→ Work request: Exactly the lines from the first line of the listing through the line containing "start_h: hours from" should appear in the output, unchanged.

→ Data records:
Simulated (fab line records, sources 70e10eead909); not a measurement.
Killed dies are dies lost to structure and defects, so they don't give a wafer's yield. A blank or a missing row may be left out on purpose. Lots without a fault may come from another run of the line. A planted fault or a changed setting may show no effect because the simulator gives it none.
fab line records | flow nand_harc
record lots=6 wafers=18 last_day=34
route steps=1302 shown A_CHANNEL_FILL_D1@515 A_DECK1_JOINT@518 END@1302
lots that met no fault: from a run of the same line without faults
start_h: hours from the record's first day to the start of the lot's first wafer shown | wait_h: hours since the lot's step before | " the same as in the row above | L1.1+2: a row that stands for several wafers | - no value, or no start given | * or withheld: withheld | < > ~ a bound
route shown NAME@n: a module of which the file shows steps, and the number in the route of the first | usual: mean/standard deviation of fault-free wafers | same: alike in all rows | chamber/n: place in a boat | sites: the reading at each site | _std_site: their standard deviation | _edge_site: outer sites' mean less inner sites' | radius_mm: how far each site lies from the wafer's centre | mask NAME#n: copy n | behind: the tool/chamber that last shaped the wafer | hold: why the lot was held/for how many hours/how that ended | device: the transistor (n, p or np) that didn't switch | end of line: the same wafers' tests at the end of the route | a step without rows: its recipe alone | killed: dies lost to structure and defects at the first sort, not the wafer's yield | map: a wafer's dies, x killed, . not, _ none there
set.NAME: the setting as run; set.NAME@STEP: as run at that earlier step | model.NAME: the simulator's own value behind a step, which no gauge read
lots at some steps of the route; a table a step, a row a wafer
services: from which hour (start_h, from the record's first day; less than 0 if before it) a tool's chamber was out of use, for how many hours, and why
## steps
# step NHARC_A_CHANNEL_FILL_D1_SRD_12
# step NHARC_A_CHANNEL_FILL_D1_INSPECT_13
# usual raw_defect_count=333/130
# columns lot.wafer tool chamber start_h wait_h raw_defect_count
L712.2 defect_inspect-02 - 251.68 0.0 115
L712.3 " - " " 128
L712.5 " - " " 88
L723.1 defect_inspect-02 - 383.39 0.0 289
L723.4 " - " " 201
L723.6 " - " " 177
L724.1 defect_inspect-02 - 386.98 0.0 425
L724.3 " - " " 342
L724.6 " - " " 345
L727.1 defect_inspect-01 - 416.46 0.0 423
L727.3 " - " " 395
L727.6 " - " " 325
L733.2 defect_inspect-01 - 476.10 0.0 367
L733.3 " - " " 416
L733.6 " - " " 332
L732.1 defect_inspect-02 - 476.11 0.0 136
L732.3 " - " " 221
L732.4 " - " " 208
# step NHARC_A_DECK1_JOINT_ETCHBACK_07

→ Problem solution:
Simulated (fab line records, sources 70e10eead909); not a measurement.
Killed dies are dies lost to structure and defects, so they don't give a wafer's yield. A blank or a missing row may be left out on purpose. Lots without a fault may come from another run of the line. A planted fault or a changed setting may show no effect because the simulator gives it none.
fab line records | flow nand_harc
record lots=6 wafers=18 last_day=34
route steps=1302 shown A_CHANNEL_FILL_D1@515 A_DECK1_JOINT@518 END@1302
lots that met no fault: from a run of the same line without faults
start_h: hours from the record's first day to the start of the lot's first wafer shown | wait_h: hours since the lot's step before | " the same as in the row above | L1.1+2: a row that stands for several wafers | - no value, or no start given | * or withheld: withheld | < > ~ a bound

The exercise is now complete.